**RECORDS SUPPLIED:**
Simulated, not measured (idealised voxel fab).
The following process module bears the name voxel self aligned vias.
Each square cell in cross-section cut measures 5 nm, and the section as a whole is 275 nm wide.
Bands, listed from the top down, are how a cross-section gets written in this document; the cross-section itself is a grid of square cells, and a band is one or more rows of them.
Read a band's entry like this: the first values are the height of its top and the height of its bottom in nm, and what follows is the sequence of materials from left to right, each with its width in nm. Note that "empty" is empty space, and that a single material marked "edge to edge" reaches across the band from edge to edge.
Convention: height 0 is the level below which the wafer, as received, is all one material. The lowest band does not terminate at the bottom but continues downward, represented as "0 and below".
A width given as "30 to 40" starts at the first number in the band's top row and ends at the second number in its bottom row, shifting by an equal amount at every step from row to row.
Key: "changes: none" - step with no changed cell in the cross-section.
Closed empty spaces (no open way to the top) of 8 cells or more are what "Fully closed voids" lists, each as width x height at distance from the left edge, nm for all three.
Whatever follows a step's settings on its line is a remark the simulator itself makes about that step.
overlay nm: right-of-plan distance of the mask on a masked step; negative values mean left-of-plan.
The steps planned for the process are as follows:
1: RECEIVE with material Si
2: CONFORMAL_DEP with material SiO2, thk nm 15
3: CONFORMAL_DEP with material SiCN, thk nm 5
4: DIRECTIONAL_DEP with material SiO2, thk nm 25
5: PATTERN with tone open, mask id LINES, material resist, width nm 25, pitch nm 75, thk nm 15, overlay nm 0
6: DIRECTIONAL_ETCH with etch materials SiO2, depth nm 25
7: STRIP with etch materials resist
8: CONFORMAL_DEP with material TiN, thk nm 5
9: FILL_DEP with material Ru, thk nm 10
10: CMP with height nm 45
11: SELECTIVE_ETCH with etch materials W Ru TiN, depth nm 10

**TASK ITEM:**
Up to and including the line containing "1: RECEIVE with material Si", please write out the listing exactly, starting from its first line.

**YOUR SOLUTION:**
Simulated, not measured (idealised voxel fab).
The following process module bears the name voxel self aligned vias.
Each square cell in cross-section cut measures 5 nm, and the section as a whole is 275 nm wide.
Bands, listed from the top down, are how a cross-section gets written in this document; the cross-section itself is a grid of square cells, and a band is one or more rows of them.
Read a band's entry like this: the first values are the height of its top and the height of its bottom in nm, and what follows is the sequence of materials from left to right, each with its width in nm. Note that "empty" is empty space, and that a single material marked "edge to edge" reaches across the band from edge to edge.
Convention: height 0 is the level below which the wafer, as received, is all one material. The lowest band does not terminate at the bottom but continues downward, represented as "0 and below".
A width given as "30 to 40" starts at the first number in the band's top row and ends at the second number in its bottom row, shifting by an equal amount at every step from row to row.
Key: "changes: none" - step with no changed cell in the cross-section.
Closed empty spaces (no open way to the top) of 8 cells or more are what "Fully closed voids" lists, each as width x height at distance from the left edge, nm for all three.
Whatever follows a step's settings on its line is a remark the simulator itself makes about that step.
overlay nm: right-of-plan distance of the mask on a masked step; negative values mean left-of-plan.
The steps planned for the process are as follows:
1: RECEIVE with material Si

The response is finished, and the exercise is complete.